::::::
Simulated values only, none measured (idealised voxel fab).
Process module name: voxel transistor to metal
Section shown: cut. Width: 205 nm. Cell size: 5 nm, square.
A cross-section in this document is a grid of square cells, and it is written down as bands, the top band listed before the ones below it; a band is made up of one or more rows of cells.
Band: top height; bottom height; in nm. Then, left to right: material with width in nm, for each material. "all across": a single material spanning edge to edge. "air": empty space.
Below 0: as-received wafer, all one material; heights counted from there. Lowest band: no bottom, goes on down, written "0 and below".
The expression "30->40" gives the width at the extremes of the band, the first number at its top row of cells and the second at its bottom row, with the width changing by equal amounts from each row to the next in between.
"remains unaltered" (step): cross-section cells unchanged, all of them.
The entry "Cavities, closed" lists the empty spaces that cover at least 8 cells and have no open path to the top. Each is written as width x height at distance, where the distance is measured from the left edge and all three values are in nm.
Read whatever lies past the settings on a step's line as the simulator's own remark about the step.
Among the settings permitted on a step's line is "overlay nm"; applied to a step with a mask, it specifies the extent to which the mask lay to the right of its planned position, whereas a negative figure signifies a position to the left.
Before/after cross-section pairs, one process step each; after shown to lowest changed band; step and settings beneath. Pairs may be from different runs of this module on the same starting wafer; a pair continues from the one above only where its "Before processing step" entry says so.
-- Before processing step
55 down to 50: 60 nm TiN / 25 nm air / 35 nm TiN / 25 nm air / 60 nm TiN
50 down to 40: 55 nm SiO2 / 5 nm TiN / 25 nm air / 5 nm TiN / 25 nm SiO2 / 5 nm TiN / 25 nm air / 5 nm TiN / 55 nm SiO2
::::::

● **ASSIGNMENT**: Exactly as written, copy out all the entries above.

● **PROBLEM SOLUTION**:
Simulated values only, none measured (idealised voxel fab).
Process module name: voxel transistor to metal
Section shown: cut. Width: 205 nm. Cell size: 5 nm, square.
A cross-section in this document is a grid of square cells, and it is written down as bands, the top band listed before the ones below it; a band is made up of one or more rows of cells.
Band: top height; bottom height; in nm. Then, left to right: material with width in nm, for each material. "all across": a single material spanning edge to edge. "air": empty space.
Below 0: as-received wafer, all one material; heights counted from there. Lowest band: no bottom, goes on down, written "0 and below".
The expression "30->40" gives the width at the extremes of the band, the first number at its top row of cells and the second at its bottom row, with the width changing by equal amounts from each row to the next in between.
"remains unaltered" (step): cross-section cells unchanged, all of them.
The entry "Cavities, closed" lists the empty spaces that cover at least 8 cells and have no open path to the top. Each is written as width x height at distance, where the distance is measured from the left edge and all three values are in nm.
Read whatever lies past the settings on a step's line as the simulator's own remark about the step.
Among the settings permitted on a step's line is "overlay nm"; applied to a step with a mask, it specifies the extent to which the mask lay to the right of its planned position, whereas a negative figure signifies a position to the left.
Before/after cross-section pairs, one process step each; after shown to lowest changed band; step and settings beneath. Pairs may be from different runs of this module on the same starting wafer; a pair continues from the one above only where its "Before processing step" entry says so.
-- Before processing step
55 down to 50: 60 nm TiN / 25 nm air / 35 nm TiN / 25 nm air / 60 nm TiN
50 down to 40: 55 nm SiO2 / 5 nm TiN / 25 nm air / 5 nm TiN / 25 nm SiO2 / 5 nm TiN / 25 nm air / 5 nm TiN / 55 nm SiO2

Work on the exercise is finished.